Source material:
▬▬▬▬▬▬

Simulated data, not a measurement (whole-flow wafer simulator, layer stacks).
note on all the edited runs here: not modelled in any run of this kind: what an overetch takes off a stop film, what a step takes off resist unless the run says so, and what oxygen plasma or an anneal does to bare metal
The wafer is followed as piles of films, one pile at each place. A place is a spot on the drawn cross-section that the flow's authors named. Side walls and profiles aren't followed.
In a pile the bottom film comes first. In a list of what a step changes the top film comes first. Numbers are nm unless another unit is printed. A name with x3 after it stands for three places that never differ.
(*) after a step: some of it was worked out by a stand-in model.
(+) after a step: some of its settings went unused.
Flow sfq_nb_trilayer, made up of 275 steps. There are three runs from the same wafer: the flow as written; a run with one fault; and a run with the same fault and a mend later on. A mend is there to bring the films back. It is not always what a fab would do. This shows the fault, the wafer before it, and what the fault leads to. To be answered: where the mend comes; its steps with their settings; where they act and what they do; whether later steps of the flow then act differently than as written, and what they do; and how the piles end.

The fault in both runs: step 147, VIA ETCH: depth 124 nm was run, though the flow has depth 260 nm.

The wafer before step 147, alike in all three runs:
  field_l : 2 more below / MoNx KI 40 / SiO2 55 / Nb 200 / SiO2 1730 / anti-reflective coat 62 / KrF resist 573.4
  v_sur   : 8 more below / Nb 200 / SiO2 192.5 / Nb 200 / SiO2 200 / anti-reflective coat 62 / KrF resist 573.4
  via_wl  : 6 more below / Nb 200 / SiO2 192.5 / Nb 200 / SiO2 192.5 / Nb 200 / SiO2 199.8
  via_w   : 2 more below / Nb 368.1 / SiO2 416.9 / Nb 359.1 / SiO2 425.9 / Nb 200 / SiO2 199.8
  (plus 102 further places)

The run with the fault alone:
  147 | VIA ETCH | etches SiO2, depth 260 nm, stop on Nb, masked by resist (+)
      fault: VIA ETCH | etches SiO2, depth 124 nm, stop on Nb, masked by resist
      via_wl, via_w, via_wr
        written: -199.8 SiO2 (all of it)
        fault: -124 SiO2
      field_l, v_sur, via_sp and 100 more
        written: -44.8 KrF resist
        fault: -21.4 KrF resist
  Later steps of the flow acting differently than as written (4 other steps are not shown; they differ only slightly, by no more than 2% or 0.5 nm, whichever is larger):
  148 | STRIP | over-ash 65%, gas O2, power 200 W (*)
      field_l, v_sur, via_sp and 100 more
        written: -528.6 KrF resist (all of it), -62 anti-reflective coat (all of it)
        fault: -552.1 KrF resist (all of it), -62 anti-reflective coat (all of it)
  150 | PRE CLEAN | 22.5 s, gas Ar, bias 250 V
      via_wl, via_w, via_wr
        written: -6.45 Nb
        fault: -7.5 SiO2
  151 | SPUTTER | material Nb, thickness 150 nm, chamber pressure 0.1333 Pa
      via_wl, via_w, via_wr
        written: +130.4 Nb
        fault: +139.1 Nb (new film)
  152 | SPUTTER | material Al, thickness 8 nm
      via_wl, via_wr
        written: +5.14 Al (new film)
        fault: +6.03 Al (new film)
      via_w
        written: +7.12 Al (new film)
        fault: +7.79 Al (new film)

▬▬▬▬▬▬

Work task:
Set down exactly the lines that begin the records and continue through the line bearing "note on all"; include both ends.

Response:
Simulated data, not a measurement (whole-flow wafer simulator, layer stacks).
note on all the edited runs here: not modelled in any run of this kind: what an overetch takes off a stop film, what a step takes off resist unless the run says so, and what oxygen plasma or an anneal does to bare metal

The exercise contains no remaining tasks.